** Provided material follows **
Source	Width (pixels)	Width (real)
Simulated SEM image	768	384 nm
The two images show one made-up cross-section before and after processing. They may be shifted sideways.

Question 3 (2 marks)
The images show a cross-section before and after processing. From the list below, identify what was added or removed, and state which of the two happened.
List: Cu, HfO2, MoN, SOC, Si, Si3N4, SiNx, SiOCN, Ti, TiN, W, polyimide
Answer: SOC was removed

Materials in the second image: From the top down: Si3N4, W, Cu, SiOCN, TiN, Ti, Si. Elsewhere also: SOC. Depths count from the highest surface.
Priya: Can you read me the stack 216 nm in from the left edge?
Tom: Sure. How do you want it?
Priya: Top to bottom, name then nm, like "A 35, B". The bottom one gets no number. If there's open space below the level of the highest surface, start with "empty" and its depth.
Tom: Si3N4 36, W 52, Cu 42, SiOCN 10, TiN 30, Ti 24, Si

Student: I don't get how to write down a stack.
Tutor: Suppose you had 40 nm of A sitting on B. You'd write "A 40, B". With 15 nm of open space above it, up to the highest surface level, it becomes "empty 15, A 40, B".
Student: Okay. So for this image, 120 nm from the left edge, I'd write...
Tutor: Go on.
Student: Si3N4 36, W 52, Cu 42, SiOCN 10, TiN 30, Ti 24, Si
** End of Provided material **

Work instruction — Up to and including the line with "Tom: Sure. How do you want it?", reproduce the material above exactly as it appears, starting from its first line.

Response —
Source	Width (pixels)	Width (real)
Simulated SEM image	768	384 nm
The two images show one made-up cross-section before and after processing. They may be shifted sideways.

Question 3 (2 marks)
The images show a cross-section before and after processing. From the list below, identify what was added or removed, and state which of the two happened.
List: Cu, HfO2, MoN, SOC, Si, Si3N4, SiNx, SiOCN, Ti, TiN, W, polyimide
Answer: SOC was removed

Materials in the second image: From the top down: Si3N4, W, Cu, SiOCN, TiN, Ti, Si. Elsewhere also: SOC. Depths count from the highest surface.
Priya: Can you read me the stack 216 nm in from the left edge?
Tom: Sure. How do you want it?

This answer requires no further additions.